**Requirement:**
Using the listing below, copy exactly the lines from the one containing "the cross-section changed." to the one containing "width nm 20 | +48", both lines included, and no others.

**Dataset excerpts:**
--- START ---

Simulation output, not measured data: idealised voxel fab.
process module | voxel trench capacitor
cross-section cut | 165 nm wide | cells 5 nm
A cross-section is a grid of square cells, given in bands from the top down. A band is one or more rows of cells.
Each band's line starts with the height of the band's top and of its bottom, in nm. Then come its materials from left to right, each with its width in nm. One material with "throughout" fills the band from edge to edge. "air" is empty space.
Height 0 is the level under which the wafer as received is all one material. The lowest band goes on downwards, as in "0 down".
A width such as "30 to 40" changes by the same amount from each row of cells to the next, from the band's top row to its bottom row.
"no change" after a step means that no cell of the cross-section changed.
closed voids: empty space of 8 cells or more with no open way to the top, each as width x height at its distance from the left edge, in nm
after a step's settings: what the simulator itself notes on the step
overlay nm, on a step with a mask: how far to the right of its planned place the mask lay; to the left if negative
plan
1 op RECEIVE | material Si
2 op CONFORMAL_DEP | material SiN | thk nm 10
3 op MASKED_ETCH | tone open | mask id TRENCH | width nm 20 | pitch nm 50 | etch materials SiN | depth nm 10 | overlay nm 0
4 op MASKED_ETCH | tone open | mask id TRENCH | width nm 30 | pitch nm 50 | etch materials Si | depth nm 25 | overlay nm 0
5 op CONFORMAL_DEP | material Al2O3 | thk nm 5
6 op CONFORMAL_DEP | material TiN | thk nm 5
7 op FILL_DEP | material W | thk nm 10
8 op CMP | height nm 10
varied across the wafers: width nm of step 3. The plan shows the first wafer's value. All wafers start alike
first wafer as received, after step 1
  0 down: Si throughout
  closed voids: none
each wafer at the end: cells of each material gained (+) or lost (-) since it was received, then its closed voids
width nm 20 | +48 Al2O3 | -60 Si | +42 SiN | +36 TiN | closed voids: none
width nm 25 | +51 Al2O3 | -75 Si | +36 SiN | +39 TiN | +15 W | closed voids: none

--- END ---

**Task result:**
"no change" after a step means that no cell of the cross-section changed.
closed voids: empty space of 8 cells or more with no open way to the top, each as width x height at its distance from the left edge, in nm
after a step's settings: what the simulator itself notes on the step
overlay nm, on a step with a mask: how far to the right of its planned place the mask lay; to the left if negative
plan
1 op RECEIVE | material Si
2 op CONFORMAL_DEP | material SiN | thk nm 10
3 op MASKED_ETCH | tone open | mask id TRENCH | width nm 20 | pitch nm 50 | etch materials SiN | depth nm 10 | overlay nm 0
4 op MASKED_ETCH | tone open | mask id TRENCH | width nm 30 | pitch nm 50 | etch materials Si | depth nm 25 | overlay nm 0
5 op CONFORMAL_DEP | material Al2O3 | thk nm 5
6 op CONFORMAL_DEP | material TiN | thk nm 5
7 op FILL_DEP | material W | thk nm 10
8 op CMP | height nm 10
varied across the wafers: width nm of step 3. The plan shows the first wafer's value. All wafers start alike
first wafer as received, after step 1
  0 down: Si throughout
  closed voids: none
each wafer at the end: cells of each material gained (+) or lost (-) since it was received, then its closed voids
width nm 20 | +48 Al2O3 | -60 Si | +42 SiN | +36 TiN | closed voids: none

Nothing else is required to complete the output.